### Supplied material
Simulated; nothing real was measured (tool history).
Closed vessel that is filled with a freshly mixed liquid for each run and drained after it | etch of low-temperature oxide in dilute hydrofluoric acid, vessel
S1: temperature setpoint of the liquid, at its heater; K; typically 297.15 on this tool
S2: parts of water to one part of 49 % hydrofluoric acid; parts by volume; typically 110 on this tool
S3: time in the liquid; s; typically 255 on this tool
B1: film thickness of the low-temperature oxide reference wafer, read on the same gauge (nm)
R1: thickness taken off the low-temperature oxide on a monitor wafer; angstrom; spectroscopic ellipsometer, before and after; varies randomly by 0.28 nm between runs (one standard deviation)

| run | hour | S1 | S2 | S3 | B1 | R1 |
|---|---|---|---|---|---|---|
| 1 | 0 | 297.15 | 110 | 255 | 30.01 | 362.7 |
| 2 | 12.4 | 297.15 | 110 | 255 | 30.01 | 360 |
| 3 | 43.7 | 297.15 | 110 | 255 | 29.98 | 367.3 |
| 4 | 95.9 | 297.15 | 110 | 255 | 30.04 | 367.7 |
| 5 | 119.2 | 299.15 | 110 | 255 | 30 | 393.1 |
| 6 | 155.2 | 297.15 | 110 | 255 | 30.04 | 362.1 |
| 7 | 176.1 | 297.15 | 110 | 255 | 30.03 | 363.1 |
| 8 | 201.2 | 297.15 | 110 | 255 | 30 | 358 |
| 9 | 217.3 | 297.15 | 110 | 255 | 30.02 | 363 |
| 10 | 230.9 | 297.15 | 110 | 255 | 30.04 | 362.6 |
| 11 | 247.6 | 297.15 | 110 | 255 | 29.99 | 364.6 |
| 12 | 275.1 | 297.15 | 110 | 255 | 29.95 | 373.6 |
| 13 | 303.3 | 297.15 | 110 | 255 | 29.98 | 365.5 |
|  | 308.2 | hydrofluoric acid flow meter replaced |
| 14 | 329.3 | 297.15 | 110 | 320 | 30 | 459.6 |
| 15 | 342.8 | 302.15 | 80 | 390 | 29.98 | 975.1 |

### Required action
Using the entries above, output exactly the lines between the line holding "29.98 | 367.3 |" and the line holding "30 | 459.6 |", end lines included, and nothing more.

### Exercise response
| 3 | 43.7 | 297.15 | 110 | 255 | 29.98 | 367.3 |
| 4 | 95.9 | 297.15 | 110 | 255 | 30.04 | 367.7 |
| 5 | 119.2 | 299.15 | 110 | 255 | 30 | 393.1 |
| 6 | 155.2 | 297.15 | 110 | 255 | 30.04 | 362.1 |
| 7 | 176.1 | 297.15 | 110 | 255 | 30.03 | 363.1 |
| 8 | 201.2 | 297.15 | 110 | 255 | 30 | 358 |
| 9 | 217.3 | 297.15 | 110 | 255 | 30.02 | 363 |
| 10 | 230.9 | 297.15 | 110 | 255 | 30.04 | 362.6 |
| 11 | 247.6 | 297.15 | 110 | 255 | 29.99 | 364.6 |
| 12 | 275.1 | 297.15 | 110 | 255 | 29.95 | 373.6 |
| 13 | 303.3 | 297.15 | 110 | 255 | 29.98 | 365.5 |
|  | 308.2 | hydrofluoric acid flow meter replaced |
| 14 | 329.3 | 297.15 | 110 | 320 | 30 | 459.6 |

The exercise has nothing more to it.